------------------------------------

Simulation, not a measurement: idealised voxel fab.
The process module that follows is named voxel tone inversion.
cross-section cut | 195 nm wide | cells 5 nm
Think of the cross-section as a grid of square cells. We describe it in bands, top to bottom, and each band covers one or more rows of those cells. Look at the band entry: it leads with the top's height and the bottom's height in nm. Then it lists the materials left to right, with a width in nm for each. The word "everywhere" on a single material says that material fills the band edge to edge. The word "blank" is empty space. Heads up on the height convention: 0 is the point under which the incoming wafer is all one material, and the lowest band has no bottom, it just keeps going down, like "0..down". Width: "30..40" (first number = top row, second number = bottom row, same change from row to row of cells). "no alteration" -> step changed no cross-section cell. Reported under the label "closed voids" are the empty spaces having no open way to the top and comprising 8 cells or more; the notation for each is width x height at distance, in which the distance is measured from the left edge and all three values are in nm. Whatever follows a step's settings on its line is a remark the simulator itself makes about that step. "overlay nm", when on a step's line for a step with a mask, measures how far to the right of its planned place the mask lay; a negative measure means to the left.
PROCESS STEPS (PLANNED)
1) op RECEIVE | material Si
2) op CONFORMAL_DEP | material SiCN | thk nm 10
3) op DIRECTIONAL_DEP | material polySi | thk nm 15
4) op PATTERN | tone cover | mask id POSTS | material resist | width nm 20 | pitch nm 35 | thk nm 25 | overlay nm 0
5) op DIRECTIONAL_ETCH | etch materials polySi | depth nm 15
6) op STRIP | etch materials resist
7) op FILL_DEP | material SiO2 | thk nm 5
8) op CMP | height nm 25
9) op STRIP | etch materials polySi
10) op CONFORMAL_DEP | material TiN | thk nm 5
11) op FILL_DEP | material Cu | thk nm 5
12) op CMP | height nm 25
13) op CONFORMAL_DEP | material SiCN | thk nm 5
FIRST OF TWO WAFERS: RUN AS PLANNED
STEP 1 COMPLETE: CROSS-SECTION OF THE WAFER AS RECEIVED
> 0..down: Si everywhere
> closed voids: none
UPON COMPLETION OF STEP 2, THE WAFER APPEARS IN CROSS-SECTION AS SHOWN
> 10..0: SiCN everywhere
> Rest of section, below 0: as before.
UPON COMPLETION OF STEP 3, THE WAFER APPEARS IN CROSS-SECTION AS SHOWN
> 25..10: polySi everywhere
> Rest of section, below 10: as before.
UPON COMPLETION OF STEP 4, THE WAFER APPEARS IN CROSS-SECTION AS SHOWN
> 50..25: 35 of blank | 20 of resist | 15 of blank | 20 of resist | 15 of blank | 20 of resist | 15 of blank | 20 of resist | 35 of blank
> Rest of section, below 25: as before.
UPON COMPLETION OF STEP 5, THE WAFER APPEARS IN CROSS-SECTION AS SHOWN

------------------------------------

**Work task:** Only the lines from the first line of the records through the line with "cross-section cut | 195 nm wide | cells 5 nm" should be reproduced, exactly and with nothing added.

**Written reply:**
Simulation, not a measurement: idealised voxel fab.
The process module that follows is named voxel tone inversion.
cross-section cut | 195 nm wide | cells 5 nm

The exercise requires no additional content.